####################

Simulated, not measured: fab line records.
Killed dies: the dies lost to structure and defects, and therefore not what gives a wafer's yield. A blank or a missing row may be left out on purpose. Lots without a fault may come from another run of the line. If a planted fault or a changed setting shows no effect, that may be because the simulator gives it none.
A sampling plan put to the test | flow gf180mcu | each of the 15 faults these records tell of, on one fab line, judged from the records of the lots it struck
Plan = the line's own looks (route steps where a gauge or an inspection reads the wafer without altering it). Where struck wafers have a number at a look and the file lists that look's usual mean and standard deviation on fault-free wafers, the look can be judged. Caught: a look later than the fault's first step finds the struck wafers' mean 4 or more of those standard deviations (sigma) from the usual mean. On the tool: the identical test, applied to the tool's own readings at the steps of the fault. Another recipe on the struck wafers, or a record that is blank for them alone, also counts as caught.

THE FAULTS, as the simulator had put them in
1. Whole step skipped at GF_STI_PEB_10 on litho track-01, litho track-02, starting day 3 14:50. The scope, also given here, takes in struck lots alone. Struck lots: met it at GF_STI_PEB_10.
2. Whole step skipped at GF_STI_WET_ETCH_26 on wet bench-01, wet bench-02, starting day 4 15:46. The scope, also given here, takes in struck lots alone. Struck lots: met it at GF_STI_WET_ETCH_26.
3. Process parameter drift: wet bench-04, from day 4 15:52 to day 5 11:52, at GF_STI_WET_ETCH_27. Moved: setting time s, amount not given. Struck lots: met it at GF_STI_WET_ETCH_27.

####################

• **ASSIGNED TASK**:
All of the data must be returned exactly.

• **RESPONSE**:
Simulated, not measured: fab line records.
Killed dies: the dies lost to structure and defects, and therefore not what gives a wafer's yield. A blank or a missing row may be left out on purpose. Lots without a fault may come from another run of the line. If a planted fault or a changed setting shows no effect, that may be because the simulator gives it none.
A sampling plan put to the test | flow gf180mcu | each of the 15 faults these records tell of, on one fab line, judged from the records of the lots it struck
Plan = the line's own looks (route steps where a gauge or an inspection reads the wafer without altering it). Where struck wafers have a number at a look and the file lists that look's usual mean and standard deviation on fault-free wafers, the look can be judged. Caught: a look later than the fault's first step finds the struck wafers' mean 4 or more of those standard deviations (sigma) from the usual mean. On the tool: the identical test, applied to the tool's own readings at the steps of the fault. Another recipe on the struck wafers, or a record that is blank for them alone, also counts as caught.

THE FAULTS, as the simulator had put them in
1. Whole step skipped at GF_STI_PEB_10 on litho track-01, litho track-02, starting day 3 14:50. The scope, also given here, takes in struck lots alone. Struck lots: met it at GF_STI_PEB_10.
2. Whole step skipped at GF_STI_WET_ETCH_26 on wet bench-01, wet bench-02, starting day 4 15:46. The scope, also given here, takes in struck lots alone. Struck lots: met it at GF_STI_WET_ETCH_26.
3. Process parameter drift: wet bench-04, from day 4 15:52 to day 5 11:52, at GF_STI_WET_ETCH_27. Moved: setting time s, amount not given. Struck lots: met it at GF_STI_WET_ETCH_27.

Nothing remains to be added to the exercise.